• Work item: What is needed here is a word-for-word copy of all the entries below.

══════════

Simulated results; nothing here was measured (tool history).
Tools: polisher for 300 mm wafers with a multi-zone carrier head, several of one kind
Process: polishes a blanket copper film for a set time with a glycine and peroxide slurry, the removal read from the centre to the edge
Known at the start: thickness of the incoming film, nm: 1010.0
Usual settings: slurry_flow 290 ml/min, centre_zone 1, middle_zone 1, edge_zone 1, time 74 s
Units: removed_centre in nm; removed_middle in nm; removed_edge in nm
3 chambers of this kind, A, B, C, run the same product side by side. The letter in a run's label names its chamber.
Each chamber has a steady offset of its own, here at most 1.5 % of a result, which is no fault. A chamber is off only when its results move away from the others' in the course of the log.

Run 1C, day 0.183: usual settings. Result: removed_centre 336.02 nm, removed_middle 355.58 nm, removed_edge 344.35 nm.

══════════

• Reply:
Simulated results; nothing here was measured (tool history).
Tools: polisher for 300 mm wafers with a multi-zone carrier head, several of one kind
Process: polishes a blanket copper film for a set time with a glycine and peroxide slurry, the removal read from the centre to the edge
Known at the start: thickness of the incoming film, nm: 1010.0
Usual settings: slurry_flow 290 ml/min, centre_zone 1, middle_zone 1, edge_zone 1, time 74 s
Units: removed_centre in nm; removed_middle in nm; removed_edge in nm
3 chambers of this kind, A, B, C, run the same product side by side. The letter in a run's label names its chamber.
Each chamber has a steady offset of its own, here at most 1.5 % of a result, which is no fault. A chamber is off only when its results move away from the others' in the course of the log.

Run 1C, day 0.183: usual settings. Result: removed_centre 336.02 nm, removed_middle 355.58 nm, removed_edge 344.35 nm.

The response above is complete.